**WORK INSTRUCTION**
Copy all of the data that follows without altering a word.

*** DATA Section Begins ***

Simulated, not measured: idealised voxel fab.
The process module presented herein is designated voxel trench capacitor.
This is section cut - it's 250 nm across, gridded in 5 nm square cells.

*** DATA Section Ends ***

**ANSWER BOX**
Simulated, not measured: idealised voxel fab.
The process module presented herein is designated voxel trench capacitor.
This is section cut - it's 250 nm across, gridded in 5 nm square cells.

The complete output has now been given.